- [Assigned task]:
Return all of the entries exactly as written.

═══ Recorded data ═══

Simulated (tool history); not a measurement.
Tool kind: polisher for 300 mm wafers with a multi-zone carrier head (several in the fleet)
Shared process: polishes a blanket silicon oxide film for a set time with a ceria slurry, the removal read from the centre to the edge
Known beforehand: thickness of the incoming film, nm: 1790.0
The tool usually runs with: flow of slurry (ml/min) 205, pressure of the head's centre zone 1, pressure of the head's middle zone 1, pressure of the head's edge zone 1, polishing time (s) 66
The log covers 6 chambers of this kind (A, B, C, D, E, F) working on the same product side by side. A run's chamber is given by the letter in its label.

═══

- [Your solution]:
Simulated (tool history); not a measurement.
Tool kind: polisher for 300 mm wafers with a multi-zone carrier head (several in the fleet)
Shared process: polishes a blanket silicon oxide film for a set time with a ceria slurry, the removal read from the centre to the edge
Known beforehand: thickness of the incoming film, nm: 1790.0
The tool usually runs with: flow of slurry (ml/min) 205, pressure of the head's centre zone 1, pressure of the head's middle zone 1, pressure of the head's edge zone 1, polishing time (s) 66
The log covers 6 chambers of this kind (A, B, C, D, E, F) working on the same product side by side. A run's chamber is given by the letter in its label.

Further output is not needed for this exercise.